TASK ITEM:
Transcribe exactly the lines that fall between the one holding "sound on defect_inspect-01, day" and the one holding "alike: raw_defect_count", inclusive, from the entries below.

START PROVIDED RECORDS
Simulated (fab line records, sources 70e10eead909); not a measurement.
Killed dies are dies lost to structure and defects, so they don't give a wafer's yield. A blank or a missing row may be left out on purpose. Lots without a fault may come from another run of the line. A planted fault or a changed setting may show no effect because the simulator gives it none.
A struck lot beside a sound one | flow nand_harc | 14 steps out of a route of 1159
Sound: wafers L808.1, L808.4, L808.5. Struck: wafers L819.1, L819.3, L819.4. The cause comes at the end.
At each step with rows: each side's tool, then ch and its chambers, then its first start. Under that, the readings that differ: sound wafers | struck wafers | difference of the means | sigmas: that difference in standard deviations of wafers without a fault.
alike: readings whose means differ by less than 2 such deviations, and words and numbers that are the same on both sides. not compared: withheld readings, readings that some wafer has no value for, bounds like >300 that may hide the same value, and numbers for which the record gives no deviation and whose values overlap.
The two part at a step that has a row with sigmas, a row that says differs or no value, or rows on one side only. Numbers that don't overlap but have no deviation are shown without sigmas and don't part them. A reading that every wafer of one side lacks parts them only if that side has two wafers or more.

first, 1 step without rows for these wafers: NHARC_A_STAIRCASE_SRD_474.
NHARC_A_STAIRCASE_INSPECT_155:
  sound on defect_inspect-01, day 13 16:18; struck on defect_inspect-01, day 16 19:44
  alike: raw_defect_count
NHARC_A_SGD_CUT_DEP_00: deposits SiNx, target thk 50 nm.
END PROVIDED RECORDS

SOLUTION:
  sound on defect_inspect-01, day 13 16:18; struck on defect_inspect-01, day 16 19:44
  alike: raw_defect_count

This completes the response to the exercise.